___ DATA EXTRACT
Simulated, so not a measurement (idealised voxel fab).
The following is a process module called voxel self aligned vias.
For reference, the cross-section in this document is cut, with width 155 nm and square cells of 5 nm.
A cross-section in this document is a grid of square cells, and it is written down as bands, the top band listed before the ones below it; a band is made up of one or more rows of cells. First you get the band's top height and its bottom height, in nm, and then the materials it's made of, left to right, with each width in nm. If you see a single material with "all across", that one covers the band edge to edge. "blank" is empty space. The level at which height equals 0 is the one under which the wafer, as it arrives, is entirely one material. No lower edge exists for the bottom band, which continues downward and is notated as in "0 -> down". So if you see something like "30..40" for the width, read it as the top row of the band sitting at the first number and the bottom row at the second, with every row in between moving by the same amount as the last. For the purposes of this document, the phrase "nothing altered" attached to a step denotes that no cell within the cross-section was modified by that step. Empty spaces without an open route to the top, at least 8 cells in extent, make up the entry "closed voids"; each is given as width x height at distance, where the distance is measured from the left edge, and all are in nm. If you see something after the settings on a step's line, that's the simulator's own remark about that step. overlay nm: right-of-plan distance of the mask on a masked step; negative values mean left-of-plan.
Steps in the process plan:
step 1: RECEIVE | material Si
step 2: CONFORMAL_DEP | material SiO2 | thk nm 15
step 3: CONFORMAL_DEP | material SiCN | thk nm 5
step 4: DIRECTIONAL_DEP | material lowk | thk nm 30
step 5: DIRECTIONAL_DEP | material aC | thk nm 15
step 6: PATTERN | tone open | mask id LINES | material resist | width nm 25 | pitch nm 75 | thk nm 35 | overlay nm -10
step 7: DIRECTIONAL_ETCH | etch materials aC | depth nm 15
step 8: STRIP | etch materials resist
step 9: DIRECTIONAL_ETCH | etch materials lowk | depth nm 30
______

== WORK ORDER ==
Write every record out again, unaltered.

== EXERCISE RESULT ==
Simulated, so not a measurement (idealised voxel fab).
The following is a process module called voxel self aligned vias.
For reference, the cross-section in this document is cut, with width 155 nm and square cells of 5 nm.
A cross-section in this document is a grid of square cells, and it is written down as bands, the top band listed before the ones below it; a band is made up of one or more rows of cells. First you get the band's top height and its bottom height, in nm, and then the materials it's made of, left to right, with each width in nm. If you see a single material with "all across", that one covers the band edge to edge. "blank" is empty space. The level at which height equals 0 is the one under which the wafer, as it arrives, is entirely one material. No lower edge exists for the bottom band, which continues downward and is notated as in "0 -> down". So if you see something like "30..40" for the width, read it as the top row of the band sitting at the first number and the bottom row at the second, with every row in between moving by the same amount as the last. For the purposes of this document, the phrase "nothing altered" attached to a step denotes that no cell within the cross-section was modified by that step. Empty spaces without an open route to the top, at least 8 cells in extent, make up the entry "closed voids"; each is given as width x height at distance, where the distance is measured from the left edge, and all are in nm. If you see something after the settings on a step's line, that's the simulator's own remark about that step. overlay nm: right-of-plan distance of the mask on a masked step; negative values mean left-of-plan.
Steps in the process plan:
step 1: RECEIVE | material Si
step 2: CONFORMAL_DEP | material SiO2 | thk nm 15
step 3: CONFORMAL_DEP | material SiCN | thk nm 5
step 4: DIRECTIONAL_DEP | material lowk | thk nm 30
step 5: DIRECTIONAL_DEP | material aC | thk nm 15
step 6: PATTERN | tone open | mask id LINES | material resist | width nm 25 | pitch nm 75 | thk nm 35 | overlay nm -10
step 7: DIRECTIONAL_ETCH | etch materials aC | depth nm 15
step 8: STRIP | etch materials resist
step 9: DIRECTIONAL_ETCH | etch materials lowk | depth nm 30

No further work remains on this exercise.